## Supplied data
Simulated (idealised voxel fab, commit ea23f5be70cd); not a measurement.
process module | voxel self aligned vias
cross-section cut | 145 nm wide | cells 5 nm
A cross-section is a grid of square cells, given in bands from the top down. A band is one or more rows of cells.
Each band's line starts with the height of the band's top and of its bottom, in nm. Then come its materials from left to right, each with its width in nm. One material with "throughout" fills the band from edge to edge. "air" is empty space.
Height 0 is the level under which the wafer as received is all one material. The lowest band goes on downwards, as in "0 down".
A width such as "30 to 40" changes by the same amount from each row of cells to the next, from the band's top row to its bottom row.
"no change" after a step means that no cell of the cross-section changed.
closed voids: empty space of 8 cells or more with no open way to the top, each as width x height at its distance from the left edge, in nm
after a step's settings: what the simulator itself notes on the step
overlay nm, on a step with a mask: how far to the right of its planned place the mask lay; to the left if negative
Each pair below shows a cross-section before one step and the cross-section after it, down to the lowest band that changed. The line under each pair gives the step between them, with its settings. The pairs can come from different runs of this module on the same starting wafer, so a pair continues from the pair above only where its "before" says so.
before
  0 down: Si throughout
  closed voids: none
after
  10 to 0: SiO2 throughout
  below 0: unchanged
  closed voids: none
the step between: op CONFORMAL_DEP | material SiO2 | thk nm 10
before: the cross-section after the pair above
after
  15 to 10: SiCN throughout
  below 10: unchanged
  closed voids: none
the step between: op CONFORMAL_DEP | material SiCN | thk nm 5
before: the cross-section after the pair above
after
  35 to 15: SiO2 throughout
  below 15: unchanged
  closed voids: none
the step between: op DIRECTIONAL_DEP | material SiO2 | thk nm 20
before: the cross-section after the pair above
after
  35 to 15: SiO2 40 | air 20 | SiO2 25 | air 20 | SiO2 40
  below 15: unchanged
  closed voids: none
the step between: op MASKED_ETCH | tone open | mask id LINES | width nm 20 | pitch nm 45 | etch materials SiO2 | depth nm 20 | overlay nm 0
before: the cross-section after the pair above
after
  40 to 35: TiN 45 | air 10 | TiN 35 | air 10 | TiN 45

## Work item
The first line of the listing above through the line containing "A width such": print exactly that, both ends included.

## Response
Simulated (idealised voxel fab, commit ea23f5be70cd); not a measurement.
process module | voxel self aligned vias
cross-section cut | 145 nm wide | cells 5 nm
A cross-section is a grid of square cells, given in bands from the top down. A band is one or more rows of cells.
Each band's line starts with the height of the band's top and of its bottom, in nm. Then come its materials from left to right, each with its width in nm. One material with "throughout" fills the band from edge to edge. "air" is empty space.
Height 0 is the level under which the wafer as received is all one material. The lowest band goes on downwards, as in "0 down".
A width such as "30 to 40" changes by the same amount from each row of cells to the next, from the band's top row to its bottom row.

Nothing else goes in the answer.